Requirement> Write out, word for word, the part of the listing below that opens with the line containing "process module | voxel trench capacitor" and closes with the line containing "the cross-section changed.", keeping both of those lines and adding no others.

══ Data records ══

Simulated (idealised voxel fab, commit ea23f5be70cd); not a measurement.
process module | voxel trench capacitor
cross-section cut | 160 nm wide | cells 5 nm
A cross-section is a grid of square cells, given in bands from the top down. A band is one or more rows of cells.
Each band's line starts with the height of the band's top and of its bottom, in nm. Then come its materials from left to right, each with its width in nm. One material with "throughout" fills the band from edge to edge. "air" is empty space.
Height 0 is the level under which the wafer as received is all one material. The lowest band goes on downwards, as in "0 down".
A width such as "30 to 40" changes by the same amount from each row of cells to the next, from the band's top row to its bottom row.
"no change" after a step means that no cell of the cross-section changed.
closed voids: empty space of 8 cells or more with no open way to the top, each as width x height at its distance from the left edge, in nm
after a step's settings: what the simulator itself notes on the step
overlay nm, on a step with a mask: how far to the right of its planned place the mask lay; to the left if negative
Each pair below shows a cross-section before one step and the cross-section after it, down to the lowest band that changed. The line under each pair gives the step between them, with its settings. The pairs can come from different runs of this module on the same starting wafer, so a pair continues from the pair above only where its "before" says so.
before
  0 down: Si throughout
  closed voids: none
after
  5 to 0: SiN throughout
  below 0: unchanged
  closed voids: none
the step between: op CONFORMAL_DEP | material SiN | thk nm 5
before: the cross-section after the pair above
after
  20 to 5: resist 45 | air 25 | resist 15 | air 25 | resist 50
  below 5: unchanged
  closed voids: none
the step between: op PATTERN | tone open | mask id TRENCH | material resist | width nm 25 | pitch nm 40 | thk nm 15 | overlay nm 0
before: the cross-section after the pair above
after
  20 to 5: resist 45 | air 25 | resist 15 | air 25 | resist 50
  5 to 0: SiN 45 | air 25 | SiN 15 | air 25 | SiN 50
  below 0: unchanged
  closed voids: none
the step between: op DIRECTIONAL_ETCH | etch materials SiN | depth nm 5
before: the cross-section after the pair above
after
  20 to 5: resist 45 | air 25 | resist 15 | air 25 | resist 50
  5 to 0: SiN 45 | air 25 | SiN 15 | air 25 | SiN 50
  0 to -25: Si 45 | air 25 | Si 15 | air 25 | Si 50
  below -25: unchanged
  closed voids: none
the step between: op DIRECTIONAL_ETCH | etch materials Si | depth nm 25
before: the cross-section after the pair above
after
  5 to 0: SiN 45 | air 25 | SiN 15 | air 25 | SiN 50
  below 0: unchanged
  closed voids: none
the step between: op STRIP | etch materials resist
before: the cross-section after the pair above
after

═══

Answer box>
process module | voxel trench capacitor
cross-section cut | 160 nm wide | cells 5 nm
A cross-section is a grid of square cells, given in bands from the top down. A band is one or more rows of cells.
Each band's line starts with the height of the band's top and of its bottom, in nm. Then come its materials from left to right, each with its width in nm. One material with "throughout" fills the band from edge to edge. "air" is empty space.
Height 0 is the level under which the wafer as received is all one material. The lowest band goes on downwards, as in "0 down".
A width such as "30 to 40" changes by the same amount from each row of cells to the next, from the band's top row to its bottom row.
"no change" after a step means that no cell of the cross-section changed.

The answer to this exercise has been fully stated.